▼
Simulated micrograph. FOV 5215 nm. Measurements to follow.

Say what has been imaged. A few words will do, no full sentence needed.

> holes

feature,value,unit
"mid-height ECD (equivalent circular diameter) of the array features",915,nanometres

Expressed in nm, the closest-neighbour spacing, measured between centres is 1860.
▲

## Exercise
Everything in the listing should be transcribed exactly.

## Response
Simulated micrograph. FOV 5215 nm. Measurements to follow.

Say what has been imaged. A few words will do, no full sentence needed.

> holes

feature,value,unit
"mid-height ECD (equivalent circular diameter) of the array features",915,nanometres

Expressed in nm, the closest-neighbour spacing, measured between centres is 1860.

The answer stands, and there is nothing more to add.